■ **Entries provided**:
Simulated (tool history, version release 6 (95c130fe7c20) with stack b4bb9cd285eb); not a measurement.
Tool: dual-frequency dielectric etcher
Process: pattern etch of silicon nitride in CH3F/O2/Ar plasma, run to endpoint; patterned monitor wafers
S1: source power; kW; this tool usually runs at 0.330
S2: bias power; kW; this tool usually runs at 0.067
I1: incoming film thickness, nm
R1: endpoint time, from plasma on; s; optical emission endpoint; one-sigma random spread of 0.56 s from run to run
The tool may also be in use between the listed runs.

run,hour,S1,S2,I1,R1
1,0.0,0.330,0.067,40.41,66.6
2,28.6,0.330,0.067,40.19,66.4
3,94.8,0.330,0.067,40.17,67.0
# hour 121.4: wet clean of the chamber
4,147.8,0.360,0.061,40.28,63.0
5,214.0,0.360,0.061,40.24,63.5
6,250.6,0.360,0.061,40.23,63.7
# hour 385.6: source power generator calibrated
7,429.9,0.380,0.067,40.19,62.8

■ **Work request**: From the entries above, return exactly the line containing "S2: bias power;", the line containing "The tool may", and all lines between, and nothing else.

■ **Written solution**:
S2: bias power; kW; this tool usually runs at 0.067
I1: incoming film thickness, nm
R1: endpoint time, from plasma on; s; optical emission endpoint; one-sigma random spread of 0.56 s from run to run
The tool may also be in use between the listed runs.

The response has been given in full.